### Exercise
All of the data is to be repeated verbatim.

+ + + + + + +
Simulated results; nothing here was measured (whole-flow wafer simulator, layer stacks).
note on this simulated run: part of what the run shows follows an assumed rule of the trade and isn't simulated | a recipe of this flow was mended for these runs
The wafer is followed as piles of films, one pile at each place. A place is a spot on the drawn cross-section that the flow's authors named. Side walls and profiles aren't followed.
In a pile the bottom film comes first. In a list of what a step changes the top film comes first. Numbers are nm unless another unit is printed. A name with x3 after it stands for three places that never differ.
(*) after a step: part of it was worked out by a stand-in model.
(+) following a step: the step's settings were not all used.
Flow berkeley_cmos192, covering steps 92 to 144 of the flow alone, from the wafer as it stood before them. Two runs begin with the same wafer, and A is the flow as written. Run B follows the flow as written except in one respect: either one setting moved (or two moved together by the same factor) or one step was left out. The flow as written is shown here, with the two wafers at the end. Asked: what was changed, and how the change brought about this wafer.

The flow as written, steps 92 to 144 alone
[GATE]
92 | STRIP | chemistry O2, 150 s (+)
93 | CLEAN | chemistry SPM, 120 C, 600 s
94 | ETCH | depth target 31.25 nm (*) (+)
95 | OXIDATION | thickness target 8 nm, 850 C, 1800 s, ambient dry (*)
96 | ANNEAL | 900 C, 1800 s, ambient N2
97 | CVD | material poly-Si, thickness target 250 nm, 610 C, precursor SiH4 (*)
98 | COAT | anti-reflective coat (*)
+ + + + + + +

### Answer area
Simulated results; nothing here was measured (whole-flow wafer simulator, layer stacks).
note on this simulated run: part of what the run shows follows an assumed rule of the trade and isn't simulated | a recipe of this flow was mended for these runs
The wafer is followed as piles of films, one pile at each place. A place is a spot on the drawn cross-section that the flow's authors named. Side walls and profiles aren't followed.
In a pile the bottom film comes first. In a list of what a step changes the top film comes first. Numbers are nm unless another unit is printed. A name with x3 after it stands for three places that never differ.
(*) after a step: part of it was worked out by a stand-in model.
(+) following a step: the step's settings were not all used.
Flow berkeley_cmos192, covering steps 92 to 144 of the flow alone, from the wafer as it stood before them. Two runs begin with the same wafer, and A is the flow as written. Run B follows the flow as written except in one respect: either one setting moved (or two moved together by the same factor) or one step was left out. The flow as written is shown here, with the two wafers at the end. Asked: what was changed, and how the change brought about this wafer.

The flow as written, steps 92 to 144 alone
[GATE]
92 | STRIP | chemistry O2, 150 s (+)
93 | CLEAN | chemistry SPM, 120 C, 600 s
94 | ETCH | depth target 31.25 nm (*) (+)
95 | OXIDATION | thickness target 8 nm, 850 C, 1800 s, ambient dry (*)
96 | ANNEAL | 900 C, 1800 s, ambient N2
97 | CVD | material poly-Si, thickness target 250 nm, 610 C, precursor SiH4 (*)
98 | COAT | anti-reflective coat (*)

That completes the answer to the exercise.